_Work order_
Write the records out once more, exactly as they appear below.

_Dataset content_
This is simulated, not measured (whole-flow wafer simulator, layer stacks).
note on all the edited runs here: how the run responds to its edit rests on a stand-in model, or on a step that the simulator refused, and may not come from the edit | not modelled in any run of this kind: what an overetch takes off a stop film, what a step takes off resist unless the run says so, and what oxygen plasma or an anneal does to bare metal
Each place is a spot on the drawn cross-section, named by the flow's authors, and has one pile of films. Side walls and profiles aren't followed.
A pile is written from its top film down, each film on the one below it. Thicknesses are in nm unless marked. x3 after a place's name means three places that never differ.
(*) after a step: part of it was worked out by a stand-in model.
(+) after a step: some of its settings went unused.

_Your response_
This is simulated, not measured (whole-flow wafer simulator, layer stacks).
note on all the edited runs here: how the run responds to its edit rests on a stand-in model, or on a step that the simulator refused, and may not come from the edit | not modelled in any run of this kind: what an overetch takes off a stop film, what a step takes off resist unless the run says so, and what oxygen plasma or an anneal does to bare metal
Each place is a spot on the drawn cross-section, named by the flow's authors, and has one pile of films. Side walls and profiles aren't followed.
A pile is written from its top film down, each film on the one below it. Thicknesses are in nm unless marked. x3 after a place's name means three places that never differ.
(*) after a step: part of it was worked out by a stand-in model.
(+) after a step: some of its settings went unused.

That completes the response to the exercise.